▶ **Data for review**
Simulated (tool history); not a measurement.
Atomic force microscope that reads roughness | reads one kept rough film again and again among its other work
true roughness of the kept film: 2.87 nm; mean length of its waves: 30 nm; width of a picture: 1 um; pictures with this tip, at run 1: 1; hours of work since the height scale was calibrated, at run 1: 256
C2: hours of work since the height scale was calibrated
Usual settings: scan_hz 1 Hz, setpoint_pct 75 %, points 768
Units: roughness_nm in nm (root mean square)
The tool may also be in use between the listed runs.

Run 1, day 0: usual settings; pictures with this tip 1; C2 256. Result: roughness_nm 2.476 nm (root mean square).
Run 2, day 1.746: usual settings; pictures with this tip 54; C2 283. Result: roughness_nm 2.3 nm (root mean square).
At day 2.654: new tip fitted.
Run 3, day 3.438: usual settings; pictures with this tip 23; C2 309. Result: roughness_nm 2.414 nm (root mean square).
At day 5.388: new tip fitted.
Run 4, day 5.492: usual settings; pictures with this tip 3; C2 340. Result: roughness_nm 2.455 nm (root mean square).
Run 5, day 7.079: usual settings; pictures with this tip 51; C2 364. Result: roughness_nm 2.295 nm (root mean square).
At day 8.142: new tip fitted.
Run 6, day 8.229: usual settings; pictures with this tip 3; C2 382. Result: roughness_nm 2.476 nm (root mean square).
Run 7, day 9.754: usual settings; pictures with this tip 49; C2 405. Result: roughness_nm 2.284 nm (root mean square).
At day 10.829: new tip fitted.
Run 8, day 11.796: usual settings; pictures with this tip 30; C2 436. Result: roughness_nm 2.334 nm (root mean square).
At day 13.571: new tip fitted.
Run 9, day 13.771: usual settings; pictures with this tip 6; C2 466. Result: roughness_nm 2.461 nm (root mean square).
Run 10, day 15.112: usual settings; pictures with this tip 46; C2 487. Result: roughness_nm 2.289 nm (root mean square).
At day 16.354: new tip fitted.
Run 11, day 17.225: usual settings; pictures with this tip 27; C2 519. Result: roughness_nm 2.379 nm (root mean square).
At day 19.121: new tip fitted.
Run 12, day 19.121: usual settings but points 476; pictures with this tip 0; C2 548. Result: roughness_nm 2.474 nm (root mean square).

▶ **Work task**
Output must consist only of the listing's lines from the first through the line with "Atomic force microscope", reproduced word for word.

▶ **Answer area**
Simulated (tool history); not a measurement.
Atomic force microscope that reads roughness | reads one kept rough film again and again among its other work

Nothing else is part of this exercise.